_LISTED ENTRIES_.
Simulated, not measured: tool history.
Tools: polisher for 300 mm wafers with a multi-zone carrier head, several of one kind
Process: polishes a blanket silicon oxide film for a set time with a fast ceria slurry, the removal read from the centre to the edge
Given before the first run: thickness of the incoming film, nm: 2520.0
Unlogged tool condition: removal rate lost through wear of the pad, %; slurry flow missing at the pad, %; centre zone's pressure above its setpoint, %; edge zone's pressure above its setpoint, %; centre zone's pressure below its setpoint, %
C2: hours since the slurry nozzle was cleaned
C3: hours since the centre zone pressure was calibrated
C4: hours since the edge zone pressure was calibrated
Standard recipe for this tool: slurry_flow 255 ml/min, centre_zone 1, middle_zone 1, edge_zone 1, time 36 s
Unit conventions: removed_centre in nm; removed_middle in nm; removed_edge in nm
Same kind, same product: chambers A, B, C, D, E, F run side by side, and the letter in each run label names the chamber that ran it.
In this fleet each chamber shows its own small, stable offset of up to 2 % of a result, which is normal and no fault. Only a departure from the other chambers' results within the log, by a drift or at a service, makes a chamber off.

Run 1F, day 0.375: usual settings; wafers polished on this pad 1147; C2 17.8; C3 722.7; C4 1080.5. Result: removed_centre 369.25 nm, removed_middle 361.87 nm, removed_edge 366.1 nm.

_WORK INSTRUCTION_. Retype, exactly as written, everything from the first line of the data above through the line containing "C2: hours since the slurry nozzle was cleaned". Nothing else should appear.

_REPLY_.
Simulated, not measured: tool history.
Tools: polisher for 300 mm wafers with a multi-zone carrier head, several of one kind
Process: polishes a blanket silicon oxide film for a set time with a fast ceria slurry, the removal read from the centre to the edge
Given before the first run: thickness of the incoming film, nm: 2520.0
Unlogged tool condition: removal rate lost through wear of the pad, %; slurry flow missing at the pad, %; centre zone's pressure above its setpoint, %; edge zone's pressure above its setpoint, %; centre zone's pressure below its setpoint, %
C2: hours since the slurry nozzle was cleaned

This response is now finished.